>>>>

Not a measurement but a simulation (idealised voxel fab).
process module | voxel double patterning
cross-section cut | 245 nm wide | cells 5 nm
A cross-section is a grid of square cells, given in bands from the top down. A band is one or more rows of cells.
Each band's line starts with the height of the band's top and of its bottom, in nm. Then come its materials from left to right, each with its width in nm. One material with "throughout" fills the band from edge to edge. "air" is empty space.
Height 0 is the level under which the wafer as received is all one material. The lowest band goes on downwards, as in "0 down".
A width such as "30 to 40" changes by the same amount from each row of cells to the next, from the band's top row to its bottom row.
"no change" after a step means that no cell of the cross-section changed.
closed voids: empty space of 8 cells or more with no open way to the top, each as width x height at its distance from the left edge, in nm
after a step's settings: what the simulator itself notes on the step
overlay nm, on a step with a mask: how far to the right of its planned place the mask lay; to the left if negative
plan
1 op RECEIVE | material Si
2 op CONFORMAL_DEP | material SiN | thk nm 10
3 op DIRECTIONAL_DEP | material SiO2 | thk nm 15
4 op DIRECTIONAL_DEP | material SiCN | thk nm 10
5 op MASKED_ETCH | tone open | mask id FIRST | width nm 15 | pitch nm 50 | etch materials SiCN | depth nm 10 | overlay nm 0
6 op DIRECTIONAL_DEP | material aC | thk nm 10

<<<<

TASK ITEM: Your answer should be the lines above, from the line containing "A width such" up to and including the line containing "the cross-section changed.", reproduced exactly and with nothing else.

EXPECTED ANSWER:
A width such as "30 to 40" changes by the same amount from each row of cells to the next, from the band's top row to its bottom row.
"no change" after a step means that no cell of the cross-section changed.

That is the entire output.